--- START ---

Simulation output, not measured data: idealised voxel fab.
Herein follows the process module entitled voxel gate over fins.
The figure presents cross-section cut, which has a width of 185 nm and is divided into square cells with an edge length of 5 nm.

--- END ---

# Work item:
Write out all the data exactly.

# Problem solution:
Simulation output, not measured data: idealised voxel fab.
Herein follows the process module entitled voxel gate over fins.
The figure presents cross-section cut, which has a width of 185 nm and is divided into square cells with an edge length of 5 nm.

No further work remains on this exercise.